WORK ORDER:
Please reproduce exactly the lines from the start of the records through the one containing "SKY_SD_P_CD_MEAS_07 targets a cd of 380 nm.", and nothing more.

RECORDS SUPPLIED:
***
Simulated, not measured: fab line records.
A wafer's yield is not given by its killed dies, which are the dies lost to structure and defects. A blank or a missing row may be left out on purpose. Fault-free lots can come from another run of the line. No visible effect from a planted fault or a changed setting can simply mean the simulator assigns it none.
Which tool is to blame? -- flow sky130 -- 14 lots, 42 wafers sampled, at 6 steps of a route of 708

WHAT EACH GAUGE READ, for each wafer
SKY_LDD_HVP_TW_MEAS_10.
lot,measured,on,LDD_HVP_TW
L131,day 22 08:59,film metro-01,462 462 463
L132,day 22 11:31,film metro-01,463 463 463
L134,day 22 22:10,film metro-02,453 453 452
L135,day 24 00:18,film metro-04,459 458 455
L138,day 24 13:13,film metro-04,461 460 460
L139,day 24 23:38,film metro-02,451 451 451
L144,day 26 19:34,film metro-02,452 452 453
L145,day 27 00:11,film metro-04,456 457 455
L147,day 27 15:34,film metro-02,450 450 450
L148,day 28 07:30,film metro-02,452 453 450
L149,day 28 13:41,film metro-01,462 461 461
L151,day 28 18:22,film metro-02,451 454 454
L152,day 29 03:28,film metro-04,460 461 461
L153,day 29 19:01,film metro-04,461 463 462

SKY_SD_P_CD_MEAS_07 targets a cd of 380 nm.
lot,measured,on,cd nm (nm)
***

RESPONSE BOX:
Simulated, not measured: fab line records.
A wafer's yield is not given by its killed dies, which are the dies lost to structure and defects. A blank or a missing row may be left out on purpose. Fault-free lots can come from another run of the line. No visible effect from a planted fault or a changed setting can simply mean the simulator assigns it none.
Which tool is to blame? -- flow sky130 -- 14 lots, 42 wafers sampled, at 6 steps of a route of 708

WHAT EACH GAUGE READ, for each wafer
SKY_LDD_HVP_TW_MEAS_10.
lot,measured,on,LDD_HVP_TW
L131,day 22 08:59,film metro-01,462 462 463
L132,day 22 11:31,film metro-01,463 463 463
L134,day 22 22:10,film metro-02,453 453 452
L135,day 24 00:18,film metro-04,459 458 455
L138,day 24 13:13,film metro-04,461 460 460
L139,day 24 23:38,film metro-02,451 451 451
L144,day 26 19:34,film metro-02,452 452 453
L145,day 27 00:11,film metro-04,456 457 455
L147,day 27 15:34,film metro-02,450 450 450
L148,day 28 07:30,film metro-02,452 453 450
L149,day 28 13:41,film metro-01,462 461 461
L151,day 28 18:22,film metro-02,451 454 454
L152,day 29 03:28,film metro-04,460 461 461
L153,day 29 19:01,film metro-04,461 463 462

SKY_SD_P_CD_MEAS_07 targets a cd of 380 nm.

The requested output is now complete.